WORK TASK -
Without changing a single word, restate the entries below.

THE DATA -
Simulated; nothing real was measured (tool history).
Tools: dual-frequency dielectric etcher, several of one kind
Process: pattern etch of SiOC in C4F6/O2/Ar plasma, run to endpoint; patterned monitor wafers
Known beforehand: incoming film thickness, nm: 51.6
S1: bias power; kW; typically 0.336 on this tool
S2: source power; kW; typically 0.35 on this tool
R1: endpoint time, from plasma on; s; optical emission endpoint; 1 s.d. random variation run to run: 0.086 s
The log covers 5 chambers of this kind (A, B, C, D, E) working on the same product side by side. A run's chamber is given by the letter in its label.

TASK ANSWER -
Simulated; nothing real was measured (tool history).
Tools: dual-frequency dielectric etcher, several of one kind
Process: pattern etch of SiOC in C4F6/O2/Ar plasma, run to endpoint; patterned monitor wafers
Known beforehand: incoming film thickness, nm: 51.6
S1: bias power; kW; typically 0.336 on this tool
S2: source power; kW; typically 0.35 on this tool
R1: endpoint time, from plasma on; s; optical emission endpoint; 1 s.d. random variation run to run: 0.086 s
The log covers 5 chambers of this kind (A, B, C, D, E) working on the same product side by side. A run's chamber is given by the letter in its label.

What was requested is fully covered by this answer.